**DATA FOR REVIEW**
★ ★ ★
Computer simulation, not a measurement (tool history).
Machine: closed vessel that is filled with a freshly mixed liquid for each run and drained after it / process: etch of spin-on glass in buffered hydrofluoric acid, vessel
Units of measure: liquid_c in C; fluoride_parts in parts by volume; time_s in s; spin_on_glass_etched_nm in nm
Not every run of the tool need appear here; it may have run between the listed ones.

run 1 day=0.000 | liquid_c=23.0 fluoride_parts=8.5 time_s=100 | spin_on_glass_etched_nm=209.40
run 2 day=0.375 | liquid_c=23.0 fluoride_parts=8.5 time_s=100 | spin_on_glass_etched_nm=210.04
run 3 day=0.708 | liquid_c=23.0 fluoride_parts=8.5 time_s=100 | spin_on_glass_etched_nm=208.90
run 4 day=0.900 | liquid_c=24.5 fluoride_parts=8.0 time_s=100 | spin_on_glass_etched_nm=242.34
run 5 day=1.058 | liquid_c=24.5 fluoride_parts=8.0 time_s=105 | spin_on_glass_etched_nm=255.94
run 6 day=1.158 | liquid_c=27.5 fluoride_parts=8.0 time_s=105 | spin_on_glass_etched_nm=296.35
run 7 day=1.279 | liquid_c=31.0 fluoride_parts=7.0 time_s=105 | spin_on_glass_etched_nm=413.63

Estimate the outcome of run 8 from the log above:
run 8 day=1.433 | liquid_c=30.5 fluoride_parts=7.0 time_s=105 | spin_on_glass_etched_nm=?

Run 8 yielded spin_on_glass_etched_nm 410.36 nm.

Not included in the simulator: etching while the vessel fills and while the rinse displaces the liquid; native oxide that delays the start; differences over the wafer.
★ ★ ★

**ASSIGNMENT**
Give back, unchanged, the run of lines in the listing above that begins at the line containing "run 5 day=1.058" and ends at the line containing "Run 8 yielded", both included.

**ANSWER SPACE**
run 5 day=1.058 | liquid_c=24.5 fluoride_parts=8.0 time_s=105 | spin_on_glass_etched_nm=255.94
run 6 day=1.158 | liquid_c=27.5 fluoride_parts=8.0 time_s=105 | spin_on_glass_etched_nm=296.35
run 7 day=1.279 | liquid_c=31.0 fluoride_parts=7.0 time_s=105 | spin_on_glass_etched_nm=413.63

Estimate the outcome of run 8 from the log above:
run 8 day=1.433 | liquid_c=30.5 fluoride_parts=7.0 time_s=105 | spin_on_glass_etched_nm=?

Run 8 yielded spin_on_glass_etched_nm 410.36 nm.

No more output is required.